*Dataset records:*
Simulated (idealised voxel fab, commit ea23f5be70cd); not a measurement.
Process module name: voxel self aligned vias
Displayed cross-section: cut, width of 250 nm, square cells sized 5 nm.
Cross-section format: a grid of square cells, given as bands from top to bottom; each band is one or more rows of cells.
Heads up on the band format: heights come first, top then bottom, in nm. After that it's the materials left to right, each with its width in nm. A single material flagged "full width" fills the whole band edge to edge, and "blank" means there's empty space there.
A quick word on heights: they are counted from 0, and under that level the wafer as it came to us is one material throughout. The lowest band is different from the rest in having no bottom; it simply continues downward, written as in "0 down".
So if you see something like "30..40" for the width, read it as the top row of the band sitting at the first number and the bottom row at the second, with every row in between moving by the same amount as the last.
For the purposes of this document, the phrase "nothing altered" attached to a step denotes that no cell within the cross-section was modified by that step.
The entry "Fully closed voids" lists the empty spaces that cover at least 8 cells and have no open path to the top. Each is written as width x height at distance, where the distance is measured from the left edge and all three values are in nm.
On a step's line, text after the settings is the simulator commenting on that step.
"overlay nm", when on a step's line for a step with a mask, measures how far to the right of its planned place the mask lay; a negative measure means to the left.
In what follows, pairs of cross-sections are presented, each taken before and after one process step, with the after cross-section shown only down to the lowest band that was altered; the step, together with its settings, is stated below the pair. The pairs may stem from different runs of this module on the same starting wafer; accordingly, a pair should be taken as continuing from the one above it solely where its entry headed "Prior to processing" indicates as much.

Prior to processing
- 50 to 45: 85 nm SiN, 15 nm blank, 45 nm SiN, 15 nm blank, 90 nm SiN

*Work request:* Reproduce every entry above. Make each line identical to the original.

*Exercise output:*
Simulated (idealised voxel fab, commit ea23f5be70cd); not a measurement.
Process module name: voxel self aligned vias
Displayed cross-section: cut, width of 250 nm, square cells sized 5 nm.
Cross-section format: a grid of square cells, given as bands from top to bottom; each band is one or more rows of cells.
Heads up on the band format: heights come first, top then bottom, in nm. After that it's the materials left to right, each with its width in nm. A single material flagged "full width" fills the whole band edge to edge, and "blank" means there's empty space there.
A quick word on heights: they are counted from 0, and under that level the wafer as it came to us is one material throughout. The lowest band is different from the rest in having no bottom; it simply continues downward, written as in "0 down".
So if you see something like "30..40" for the width, read it as the top row of the band sitting at the first number and the bottom row at the second, with every row in between moving by the same amount as the last.
For the purposes of this document, the phrase "nothing altered" attached to a step denotes that no cell within the cross-section was modified by that step.
The entry "Fully closed voids" lists the empty spaces that cover at least 8 cells and have no open path to the top. Each is written as width x height at distance, where the distance is measured from the left edge and all three values are in nm.
On a step's line, text after the settings is the simulator commenting on that step.
"overlay nm", when on a step's line for a step with a mask, measures how far to the right of its planned place the mask lay; a negative measure means to the left.
In what follows, pairs of cross-sections are presented, each taken before and after one process step, with the after cross-section shown only down to the lowest band that was altered; the step, together with its settings, is stated below the pair. The pairs may stem from different runs of this module on the same starting wafer; accordingly, a pair should be taken as continuing from the one above it solely where its entry headed "Prior to processing" indicates as much.

Prior to processing
- 50 to 45: 85 nm SiN, 15 nm blank, 45 nm SiN, 15 nm blank, 90 nm SiN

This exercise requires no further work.